Action item: Take the entries below and print, exactly, the stretch from the line containing "9 | DEVELOP" through the line containing "16 | COAT | KrF resist, thickness 650 nm (*)", both included.

========================================

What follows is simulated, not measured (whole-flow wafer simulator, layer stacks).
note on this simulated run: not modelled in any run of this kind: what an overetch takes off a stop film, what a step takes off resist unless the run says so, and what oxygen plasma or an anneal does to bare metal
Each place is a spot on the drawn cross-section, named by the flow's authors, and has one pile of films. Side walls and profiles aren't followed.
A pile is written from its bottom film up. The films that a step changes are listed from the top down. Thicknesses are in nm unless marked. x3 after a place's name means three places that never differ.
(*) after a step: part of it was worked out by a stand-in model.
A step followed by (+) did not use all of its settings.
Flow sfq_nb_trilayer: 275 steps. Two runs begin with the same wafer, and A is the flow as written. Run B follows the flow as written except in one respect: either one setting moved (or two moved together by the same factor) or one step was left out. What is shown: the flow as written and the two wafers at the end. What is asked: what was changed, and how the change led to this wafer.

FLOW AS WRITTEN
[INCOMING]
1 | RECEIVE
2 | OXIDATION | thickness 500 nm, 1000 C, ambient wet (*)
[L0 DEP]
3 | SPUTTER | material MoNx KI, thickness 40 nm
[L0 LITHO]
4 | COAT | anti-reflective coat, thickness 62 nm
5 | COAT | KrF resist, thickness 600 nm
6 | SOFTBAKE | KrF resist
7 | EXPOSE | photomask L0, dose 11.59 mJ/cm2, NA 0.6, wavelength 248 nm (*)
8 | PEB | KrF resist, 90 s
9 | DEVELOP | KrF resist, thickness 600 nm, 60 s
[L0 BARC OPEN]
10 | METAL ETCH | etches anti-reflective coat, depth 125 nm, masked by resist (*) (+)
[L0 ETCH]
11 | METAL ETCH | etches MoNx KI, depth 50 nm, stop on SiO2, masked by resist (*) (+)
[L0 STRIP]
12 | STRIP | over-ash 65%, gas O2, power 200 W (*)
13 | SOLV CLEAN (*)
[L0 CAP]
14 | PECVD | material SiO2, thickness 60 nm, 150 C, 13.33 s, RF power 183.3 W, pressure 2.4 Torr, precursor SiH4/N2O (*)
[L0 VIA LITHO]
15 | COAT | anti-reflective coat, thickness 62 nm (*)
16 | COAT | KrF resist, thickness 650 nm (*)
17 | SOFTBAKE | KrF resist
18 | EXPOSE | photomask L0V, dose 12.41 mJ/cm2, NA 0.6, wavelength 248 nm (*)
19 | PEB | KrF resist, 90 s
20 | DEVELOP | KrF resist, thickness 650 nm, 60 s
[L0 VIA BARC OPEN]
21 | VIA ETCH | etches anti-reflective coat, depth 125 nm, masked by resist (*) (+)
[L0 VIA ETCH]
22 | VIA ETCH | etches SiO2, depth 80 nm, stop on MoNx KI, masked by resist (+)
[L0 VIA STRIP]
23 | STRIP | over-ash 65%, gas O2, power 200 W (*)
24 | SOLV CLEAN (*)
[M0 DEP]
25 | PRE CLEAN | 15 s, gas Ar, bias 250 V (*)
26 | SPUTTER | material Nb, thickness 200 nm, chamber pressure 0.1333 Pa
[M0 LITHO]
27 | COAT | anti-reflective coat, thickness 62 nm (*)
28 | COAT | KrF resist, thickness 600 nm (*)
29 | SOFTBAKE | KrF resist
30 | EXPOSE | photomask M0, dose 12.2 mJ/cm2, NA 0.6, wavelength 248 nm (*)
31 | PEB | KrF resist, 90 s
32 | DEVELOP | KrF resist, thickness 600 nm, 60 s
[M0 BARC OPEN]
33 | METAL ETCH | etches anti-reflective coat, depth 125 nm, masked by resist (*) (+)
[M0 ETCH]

========================================

Result:
9 | DEVELOP | KrF resist, thickness 600 nm, 60 s
[L0 BARC OPEN]
10 | METAL ETCH | etches anti-reflective coat, depth 125 nm, masked by resist (*) (+)
[L0 ETCH]
11 | METAL ETCH | etches MoNx KI, depth 50 nm, stop on SiO2, masked by resist (*) (+)
[L0 STRIP]
12 | STRIP | over-ash 65%, gas O2, power 200 W (*)
13 | SOLV CLEAN (*)
[L0 CAP]
14 | PECVD | material SiO2, thickness 60 nm, 150 C, 13.33 s, RF power 183.3 W, pressure 2.4 Torr, precursor SiH4/N2O (*)
[L0 VIA LITHO]
15 | COAT | anti-reflective coat, thickness 62 nm (*)
16 | COAT | KrF resist, thickness 650 nm (*)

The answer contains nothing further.